> _DATA SECTION_:
::::
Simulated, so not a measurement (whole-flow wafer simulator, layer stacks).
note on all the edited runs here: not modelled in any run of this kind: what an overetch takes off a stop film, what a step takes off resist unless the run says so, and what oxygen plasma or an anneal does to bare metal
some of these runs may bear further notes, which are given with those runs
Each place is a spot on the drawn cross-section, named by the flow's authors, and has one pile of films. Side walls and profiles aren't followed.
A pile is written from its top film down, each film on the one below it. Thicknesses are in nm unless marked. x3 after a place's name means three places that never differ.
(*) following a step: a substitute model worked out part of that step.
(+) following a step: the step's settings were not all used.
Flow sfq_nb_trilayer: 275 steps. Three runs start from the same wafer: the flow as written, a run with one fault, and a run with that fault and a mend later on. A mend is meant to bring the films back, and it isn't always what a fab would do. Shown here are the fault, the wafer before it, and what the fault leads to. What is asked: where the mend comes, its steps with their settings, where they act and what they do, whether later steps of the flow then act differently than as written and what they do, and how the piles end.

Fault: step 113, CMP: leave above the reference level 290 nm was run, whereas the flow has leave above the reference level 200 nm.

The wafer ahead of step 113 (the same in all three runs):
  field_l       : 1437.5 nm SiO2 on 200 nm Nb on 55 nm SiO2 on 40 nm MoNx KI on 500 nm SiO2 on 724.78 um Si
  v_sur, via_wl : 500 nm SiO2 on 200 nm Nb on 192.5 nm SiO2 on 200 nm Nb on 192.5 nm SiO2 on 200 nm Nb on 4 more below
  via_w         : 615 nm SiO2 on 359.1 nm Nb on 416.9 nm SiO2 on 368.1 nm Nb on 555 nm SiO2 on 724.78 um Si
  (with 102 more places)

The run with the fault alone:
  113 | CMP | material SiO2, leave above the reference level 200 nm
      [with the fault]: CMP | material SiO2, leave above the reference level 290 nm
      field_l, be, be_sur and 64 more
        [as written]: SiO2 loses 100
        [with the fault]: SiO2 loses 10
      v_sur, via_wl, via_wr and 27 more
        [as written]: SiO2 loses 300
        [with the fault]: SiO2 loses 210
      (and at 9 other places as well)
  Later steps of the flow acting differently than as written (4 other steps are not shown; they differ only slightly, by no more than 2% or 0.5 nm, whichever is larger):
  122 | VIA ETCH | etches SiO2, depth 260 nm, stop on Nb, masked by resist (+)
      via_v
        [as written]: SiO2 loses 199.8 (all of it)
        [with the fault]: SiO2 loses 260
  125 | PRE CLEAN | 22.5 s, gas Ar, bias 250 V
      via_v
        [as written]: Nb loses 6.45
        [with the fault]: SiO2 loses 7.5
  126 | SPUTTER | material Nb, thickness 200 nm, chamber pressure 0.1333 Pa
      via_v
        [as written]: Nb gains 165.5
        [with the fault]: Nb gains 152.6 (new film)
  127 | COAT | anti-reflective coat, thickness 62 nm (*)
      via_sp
::::

> _BRIEF_: From the line containing "[with the fault]: SiO2 loses 210" down to the line containing "127 | COAT |" in the material above, reproduce every line exactly, including the two end lines.

> _WRITTEN SOLUTION_:
        [with the fault]: SiO2 loses 210
      (and at 9 other places as well)
  Later steps of the flow acting differently than as written (4 other steps are not shown; they differ only slightly, by no more than 2% or 0.5 nm, whichever is larger):
  122 | VIA ETCH | etches SiO2, depth 260 nm, stop on Nb, masked by resist (+)
      via_v
        [as written]: SiO2 loses 199.8 (all of it)
        [with the fault]: SiO2 loses 260
  125 | PRE CLEAN | 22.5 s, gas Ar, bias 250 V
      via_v
        [as written]: Nb loses 6.45
        [with the fault]: SiO2 loses 7.5
  126 | SPUTTER | material Nb, thickness 200 nm, chamber pressure 0.1333 Pa
      via_v
        [as written]: Nb gains 165.5
        [with the fault]: Nb gains 152.6 (new film)
  127 | COAT | anti-reflective coat, thickness 62 nm (*)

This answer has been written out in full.